**EXCERPTED RECORDS:**
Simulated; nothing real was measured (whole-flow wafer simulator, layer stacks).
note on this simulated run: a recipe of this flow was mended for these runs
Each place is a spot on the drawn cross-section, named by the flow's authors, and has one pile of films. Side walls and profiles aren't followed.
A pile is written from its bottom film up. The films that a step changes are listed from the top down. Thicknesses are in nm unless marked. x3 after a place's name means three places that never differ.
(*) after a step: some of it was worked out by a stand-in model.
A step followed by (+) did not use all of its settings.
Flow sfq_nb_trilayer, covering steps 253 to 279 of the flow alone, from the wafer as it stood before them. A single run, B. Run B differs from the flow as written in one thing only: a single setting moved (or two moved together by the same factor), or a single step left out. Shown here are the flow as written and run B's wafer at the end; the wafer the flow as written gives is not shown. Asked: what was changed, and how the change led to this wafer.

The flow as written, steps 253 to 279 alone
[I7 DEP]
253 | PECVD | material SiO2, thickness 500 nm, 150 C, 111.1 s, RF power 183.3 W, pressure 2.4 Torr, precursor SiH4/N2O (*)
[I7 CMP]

**WORK INSTRUCTION:**
Take the lines from the first line of the records through the line holding "A step followed", both included, and please reproduce them exactly with nothing added.

**EXPECTED ANSWER:**
Simulated; nothing real was measured (whole-flow wafer simulator, layer stacks).
note on this simulated run: a recipe of this flow was mended for these runs
Each place is a spot on the drawn cross-section, named by the flow's authors, and has one pile of films. Side walls and profiles aren't followed.
A pile is written from its bottom film up. The films that a step changes are listed from the top down. Thicknesses are in nm unless marked. x3 after a place's name means three places that never differ.
(*) after a step: some of it was worked out by a stand-in model.
A step followed by (+) did not use all of its settings.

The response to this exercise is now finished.